*** Exercise data ***

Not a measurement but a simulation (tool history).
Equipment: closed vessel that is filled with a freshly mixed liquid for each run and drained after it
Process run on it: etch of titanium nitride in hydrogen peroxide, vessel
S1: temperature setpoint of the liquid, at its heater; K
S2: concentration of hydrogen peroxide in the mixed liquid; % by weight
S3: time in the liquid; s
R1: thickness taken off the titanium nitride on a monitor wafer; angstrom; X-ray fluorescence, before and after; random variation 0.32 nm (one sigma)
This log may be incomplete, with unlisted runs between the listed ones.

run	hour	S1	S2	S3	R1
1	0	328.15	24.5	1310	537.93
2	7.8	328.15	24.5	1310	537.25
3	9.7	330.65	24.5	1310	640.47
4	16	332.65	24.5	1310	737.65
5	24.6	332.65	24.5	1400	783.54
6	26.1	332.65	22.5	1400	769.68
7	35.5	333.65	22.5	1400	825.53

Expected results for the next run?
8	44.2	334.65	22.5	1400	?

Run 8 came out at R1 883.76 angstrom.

*** End of Exercise data ***

▶ Assignment
In the records above, find the line containing "S1: temperature setpoint" and restate word for word every line from the first through that one.

▶ Exercise output
Not a measurement but a simulation (tool history).
Equipment: closed vessel that is filled with a freshly mixed liquid for each run and drained after it
Process run on it: etch of titanium nitride in hydrogen peroxide, vessel
S1: temperature setpoint of the liquid, at its heater; K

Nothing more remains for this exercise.